→ WORK TASK
Task for the listing below: copy it out in full, exactly.

→ INFORMATION GIVEN

◆ ◆ ◆ ◆ ◆

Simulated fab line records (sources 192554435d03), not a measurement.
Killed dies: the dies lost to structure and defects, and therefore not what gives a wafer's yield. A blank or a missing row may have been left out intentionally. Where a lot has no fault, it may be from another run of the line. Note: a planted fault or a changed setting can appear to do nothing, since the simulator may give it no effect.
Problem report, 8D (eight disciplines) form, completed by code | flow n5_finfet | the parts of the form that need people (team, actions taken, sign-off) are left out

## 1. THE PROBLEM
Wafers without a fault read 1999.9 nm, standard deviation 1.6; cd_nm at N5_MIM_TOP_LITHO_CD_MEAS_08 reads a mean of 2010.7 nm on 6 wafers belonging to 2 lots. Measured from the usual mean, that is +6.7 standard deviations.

◆ ◆ ◆ ◆ ◆

→ PROBLEM SOLUTION
Simulated fab line records (sources 192554435d03), not a measurement.
Killed dies: the dies lost to structure and defects, and therefore not what gives a wafer's yield. A blank or a missing row may have been left out intentionally. Where a lot has no fault, it may be from another run of the line. Note: a planted fault or a changed setting can appear to do nothing, since the simulator may give it no effect.
Problem report, 8D (eight disciplines) form, completed by code | flow n5_finfet | the parts of the form that need people (team, actions taken, sign-off) are left out

## 1. THE PROBLEM
Wafers without a fault read 1999.9 nm, standard deviation 1.6; cd_nm at N5_MIM_TOP_LITHO_CD_MEAS_08 reads a mean of 2010.7 nm on 6 wafers belonging to 2 lots. Measured from the usual mean, that is +6.7 standard deviations.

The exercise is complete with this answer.